__Information given__
# # # #
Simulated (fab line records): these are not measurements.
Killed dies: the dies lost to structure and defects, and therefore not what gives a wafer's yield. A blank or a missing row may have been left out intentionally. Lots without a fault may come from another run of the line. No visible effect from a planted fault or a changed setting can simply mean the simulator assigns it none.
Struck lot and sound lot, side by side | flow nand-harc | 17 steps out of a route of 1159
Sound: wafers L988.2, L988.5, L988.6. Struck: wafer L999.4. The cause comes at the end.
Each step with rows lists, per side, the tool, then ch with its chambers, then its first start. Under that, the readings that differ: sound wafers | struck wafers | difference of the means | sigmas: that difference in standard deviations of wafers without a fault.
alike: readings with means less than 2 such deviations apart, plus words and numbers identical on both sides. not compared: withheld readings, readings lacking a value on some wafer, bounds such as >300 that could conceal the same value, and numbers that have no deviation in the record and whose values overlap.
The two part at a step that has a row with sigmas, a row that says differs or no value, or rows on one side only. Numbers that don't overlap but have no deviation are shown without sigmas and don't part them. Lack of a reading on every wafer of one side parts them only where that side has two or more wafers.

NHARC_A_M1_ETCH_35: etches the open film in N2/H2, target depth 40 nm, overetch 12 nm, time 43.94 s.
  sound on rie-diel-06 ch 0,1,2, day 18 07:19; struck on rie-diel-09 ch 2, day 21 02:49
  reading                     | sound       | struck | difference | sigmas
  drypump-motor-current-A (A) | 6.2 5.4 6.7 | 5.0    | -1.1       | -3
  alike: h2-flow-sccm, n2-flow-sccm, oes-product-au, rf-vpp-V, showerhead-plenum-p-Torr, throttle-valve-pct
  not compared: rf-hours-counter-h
# # # #

__Requirement__
For the records above, restate every line word for word.

__Task result__
Simulated (fab line records): these are not measurements.
Killed dies: the dies lost to structure and defects, and therefore not what gives a wafer's yield. A blank or a missing row may have been left out intentionally. Lots without a fault may come from another run of the line. No visible effect from a planted fault or a changed setting can simply mean the simulator assigns it none.
Struck lot and sound lot, side by side | flow nand-harc | 17 steps out of a route of 1159
Sound: wafers L988.2, L988.5, L988.6. Struck: wafer L999.4. The cause comes at the end.
Each step with rows lists, per side, the tool, then ch with its chambers, then its first start. Under that, the readings that differ: sound wafers | struck wafers | difference of the means | sigmas: that difference in standard deviations of wafers without a fault.
alike: readings with means less than 2 such deviations apart, plus words and numbers identical on both sides. not compared: withheld readings, readings lacking a value on some wafer, bounds such as >300 that could conceal the same value, and numbers that have no deviation in the record and whose values overlap.
The two part at a step that has a row with sigmas, a row that says differs or no value, or rows on one side only. Numbers that don't overlap but have no deviation are shown without sigmas and don't part them. Lack of a reading on every wafer of one side parts them only where that side has two or more wafers.

NHARC_A_M1_ETCH_35: etches the open film in N2/H2, target depth 40 nm, overetch 12 nm, time 43.94 s.
  sound on rie-diel-06 ch 0,1,2, day 18 07:19; struck on rie-diel-09 ch 2, day 21 02:49
  reading                     | sound       | struck | difference | sigmas
  drypump-motor-current-A (A) | 6.2 5.4 6.7 | 5.0    | -1.1       | -3
  alike: h2-flow-sccm, n2-flow-sccm, oes-product-au, rf-vpp-V, showerhead-plenum-p-Torr, throttle-valve-pct
  not compared: rf-hours-counter-h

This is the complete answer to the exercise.